→ ASSIGNMENT
Only the lines from the start of the material through the line containing "[status] finished" are to be extracted, exactly as they appear.

→ DATASET
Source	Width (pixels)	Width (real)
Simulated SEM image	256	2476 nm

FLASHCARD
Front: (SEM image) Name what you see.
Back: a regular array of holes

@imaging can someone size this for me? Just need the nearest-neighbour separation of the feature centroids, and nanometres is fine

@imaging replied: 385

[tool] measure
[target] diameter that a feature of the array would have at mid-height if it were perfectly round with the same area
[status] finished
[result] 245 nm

→ SOLUTION
Source	Width (pixels)	Width (real)
Simulated SEM image	256	2476 nm

FLASHCARD
Front: (SEM image) Name what you see.
Back: a regular array of holes

@imaging can someone size this for me? Just need the nearest-neighbour separation of the feature centroids, and nanometres is fine

@imaging replied: 385

[tool] measure
[target] diameter that a feature of the array would have at mid-height if it were perfectly round with the same area
[status] finished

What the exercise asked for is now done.